*WORK TASK*:
From the first line of the material through the line containing "We lay out every", restate everything word for word and nothing more.

RECORDED INFORMATION START
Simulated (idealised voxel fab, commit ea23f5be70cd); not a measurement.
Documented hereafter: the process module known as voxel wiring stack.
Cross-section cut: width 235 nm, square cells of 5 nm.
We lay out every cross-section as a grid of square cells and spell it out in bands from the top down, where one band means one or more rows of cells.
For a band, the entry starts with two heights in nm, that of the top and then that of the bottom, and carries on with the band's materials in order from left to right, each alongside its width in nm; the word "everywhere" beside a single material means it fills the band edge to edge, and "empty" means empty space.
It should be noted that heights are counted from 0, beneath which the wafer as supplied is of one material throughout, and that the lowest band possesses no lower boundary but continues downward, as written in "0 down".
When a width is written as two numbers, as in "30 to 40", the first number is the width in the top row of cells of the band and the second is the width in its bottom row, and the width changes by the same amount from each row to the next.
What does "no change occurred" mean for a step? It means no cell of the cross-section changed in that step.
RECORDED INFORMATION END

*EXERCISE ANSWER*:
Simulated (idealised voxel fab, commit ea23f5be70cd); not a measurement.
Documented hereafter: the process module known as voxel wiring stack.
Cross-section cut: width 235 nm, square cells of 5 nm.
We lay out every cross-section as a grid of square cells and spell it out in bands from the top down, where one band means one or more rows of cells.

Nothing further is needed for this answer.